▶ _Supplied information_
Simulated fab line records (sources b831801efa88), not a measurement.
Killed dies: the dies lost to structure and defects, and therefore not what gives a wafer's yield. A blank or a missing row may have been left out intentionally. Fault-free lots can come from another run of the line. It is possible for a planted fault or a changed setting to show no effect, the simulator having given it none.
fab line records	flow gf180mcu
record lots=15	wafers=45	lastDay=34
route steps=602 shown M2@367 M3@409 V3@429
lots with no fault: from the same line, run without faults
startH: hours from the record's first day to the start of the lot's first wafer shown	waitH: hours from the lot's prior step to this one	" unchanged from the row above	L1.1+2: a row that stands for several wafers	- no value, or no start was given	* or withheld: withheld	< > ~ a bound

▶ _Action item_
From the first line of the records to the line containing "lots with no", inclusive, transcribe everything exactly and leave out the rest.

▶ _Exercise output_
Simulated fab line records (sources b831801efa88), not a measurement.
Killed dies: the dies lost to structure and defects, and therefore not what gives a wafer's yield. A blank or a missing row may have been left out intentionally. Fault-free lots can come from another run of the line. It is possible for a planted fault or a changed setting to show no effect, the simulator having given it none.
fab line records	flow gf180mcu
record lots=15	wafers=45	lastDay=34
route steps=602 shown M2@367 M3@409 V3@429
lots with no fault: from the same line, run without faults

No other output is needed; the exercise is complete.